↓

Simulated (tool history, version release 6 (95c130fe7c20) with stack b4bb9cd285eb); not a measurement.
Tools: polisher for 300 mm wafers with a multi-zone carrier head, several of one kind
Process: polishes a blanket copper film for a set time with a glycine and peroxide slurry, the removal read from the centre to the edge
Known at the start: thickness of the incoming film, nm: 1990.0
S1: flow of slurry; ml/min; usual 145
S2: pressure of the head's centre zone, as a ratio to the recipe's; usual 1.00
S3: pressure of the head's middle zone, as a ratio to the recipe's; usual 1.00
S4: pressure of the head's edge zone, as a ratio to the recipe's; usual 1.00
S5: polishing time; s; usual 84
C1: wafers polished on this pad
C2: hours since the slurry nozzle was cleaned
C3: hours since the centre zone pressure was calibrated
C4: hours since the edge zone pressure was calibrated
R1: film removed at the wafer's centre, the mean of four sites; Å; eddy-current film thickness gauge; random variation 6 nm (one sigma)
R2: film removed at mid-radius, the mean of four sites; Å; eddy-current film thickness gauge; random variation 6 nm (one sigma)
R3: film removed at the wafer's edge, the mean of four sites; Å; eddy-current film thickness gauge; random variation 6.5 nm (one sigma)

↑

From the records above, retype only the lines starting at the line that contains "S4: pressure of" and ending at the line that contains "R2: film removed", both included.

Answer box:
S4: pressure of the head's edge zone, as a ratio to the recipe's; usual 1.00
S5: polishing time; s; usual 84
C1: wafers polished on this pad
C2: hours since the slurry nozzle was cleaned
C3: hours since the centre zone pressure was calibrated
C4: hours since the edge zone pressure was calibrated
R1: film removed at the wafer's centre, the mean of four sites; Å; eddy-current film thickness gauge; random variation 6 nm (one sigma)
R2: film removed at mid-radius, the mean of four sites; Å; eddy-current film thickness gauge; random variation 6 nm (one sigma)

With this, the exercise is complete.